### REQUIRED ACTION
Given the listing below, reproduce all of it exactly.

PROVIDED DATA below:

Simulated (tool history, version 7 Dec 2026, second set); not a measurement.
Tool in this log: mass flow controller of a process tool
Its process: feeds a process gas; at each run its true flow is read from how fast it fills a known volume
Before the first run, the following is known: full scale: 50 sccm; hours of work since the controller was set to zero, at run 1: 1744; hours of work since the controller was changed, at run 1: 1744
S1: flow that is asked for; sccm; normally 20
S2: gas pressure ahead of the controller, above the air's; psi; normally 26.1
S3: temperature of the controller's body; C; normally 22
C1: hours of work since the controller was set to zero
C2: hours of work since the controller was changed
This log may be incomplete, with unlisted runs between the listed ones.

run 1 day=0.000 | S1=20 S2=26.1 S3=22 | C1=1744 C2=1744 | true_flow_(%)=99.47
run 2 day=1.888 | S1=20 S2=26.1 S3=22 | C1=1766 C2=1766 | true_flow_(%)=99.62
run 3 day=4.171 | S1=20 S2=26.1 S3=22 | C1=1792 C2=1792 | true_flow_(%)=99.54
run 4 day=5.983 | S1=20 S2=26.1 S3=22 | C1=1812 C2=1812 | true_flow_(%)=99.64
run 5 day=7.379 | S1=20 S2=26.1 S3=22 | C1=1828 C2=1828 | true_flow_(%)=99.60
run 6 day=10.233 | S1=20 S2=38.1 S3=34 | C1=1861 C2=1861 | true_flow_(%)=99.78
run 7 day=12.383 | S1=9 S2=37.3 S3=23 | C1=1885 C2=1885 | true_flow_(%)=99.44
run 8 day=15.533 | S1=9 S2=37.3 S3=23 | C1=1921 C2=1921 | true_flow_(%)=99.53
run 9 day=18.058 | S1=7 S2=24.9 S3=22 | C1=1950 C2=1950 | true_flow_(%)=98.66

End of PROVIDED DATA.

### YOUR SOLUTION
Simulated (tool history, version 7 Dec 2026, second set); not a measurement.
Tool in this log: mass flow controller of a process tool
Its process: feeds a process gas; at each run its true flow is read from how fast it fills a known volume
Before the first run, the following is known: full scale: 50 sccm; hours of work since the controller was set to zero, at run 1: 1744; hours of work since the controller was changed, at run 1: 1744
S1: flow that is asked for; sccm; normally 20
S2: gas pressure ahead of the controller, above the air's; psi; normally 26.1
S3: temperature of the controller's body; C; normally 22
C1: hours of work since the controller was set to zero
C2: hours of work since the controller was changed
This log may be incomplete, with unlisted runs between the listed ones.

run 1 day=0.000 | S1=20 S2=26.1 S3=22 | C1=1744 C2=1744 | true_flow_(%)=99.47
run 2 day=1.888 | S1=20 S2=26.1 S3=22 | C1=1766 C2=1766 | true_flow_(%)=99.62
run 3 day=4.171 | S1=20 S2=26.1 S3=22 | C1=1792 C2=1792 | true_flow_(%)=99.54
run 4 day=5.983 | S1=20 S2=26.1 S3=22 | C1=1812 C2=1812 | true_flow_(%)=99.64
run 5 day=7.379 | S1=20 S2=26.1 S3=22 | C1=1828 C2=1828 | true_flow_(%)=99.60
run 6 day=10.233 | S1=20 S2=38.1 S3=34 | C1=1861 C2=1861 | true_flow_(%)=99.78
run 7 day=12.383 | S1=9 S2=37.3 S3=23 | C1=1885 C2=1885 | true_flow_(%)=99.44
run 8 day=15.533 | S1=9 S2=37.3 S3=23 | C1=1921 C2=1921 | true_flow_(%)=99.53
run 9 day=18.058 | S1=7 S2=24.9 S3=22 | C1=1950 C2=1950 | true_flow_(%)=98.66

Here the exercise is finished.